= Study material =
○ ○ ○

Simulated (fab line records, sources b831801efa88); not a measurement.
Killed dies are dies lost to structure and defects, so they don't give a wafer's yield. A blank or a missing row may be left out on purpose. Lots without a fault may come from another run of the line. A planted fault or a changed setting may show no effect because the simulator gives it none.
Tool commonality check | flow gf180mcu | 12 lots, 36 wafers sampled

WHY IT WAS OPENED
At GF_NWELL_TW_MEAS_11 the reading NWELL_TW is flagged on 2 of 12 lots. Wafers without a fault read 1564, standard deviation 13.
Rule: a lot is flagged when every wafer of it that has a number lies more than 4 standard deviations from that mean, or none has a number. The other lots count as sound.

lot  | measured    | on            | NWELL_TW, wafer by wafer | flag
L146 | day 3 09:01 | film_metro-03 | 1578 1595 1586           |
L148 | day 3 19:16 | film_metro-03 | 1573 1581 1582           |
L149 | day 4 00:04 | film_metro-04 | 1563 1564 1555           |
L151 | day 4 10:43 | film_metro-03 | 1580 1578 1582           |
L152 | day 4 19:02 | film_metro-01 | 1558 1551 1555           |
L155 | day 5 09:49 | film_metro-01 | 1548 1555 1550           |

○ ○ ○

= Work order =
Up to and including the line with "WHY IT WAS OPENED", repeat the entries exactly, beginning at their first line.

= Result =
Simulated (fab line records, sources b831801efa88); not a measurement.
Killed dies are dies lost to structure and defects, so they don't give a wafer's yield. A blank or a missing row may be left out on purpose. Lots without a fault may come from another run of the line. A planted fault or a changed setting may show no effect because the simulator gives it none.
Tool commonality check | flow gf180mcu | 12 lots, 36 wafers sampled

WHY IT WAS OPENED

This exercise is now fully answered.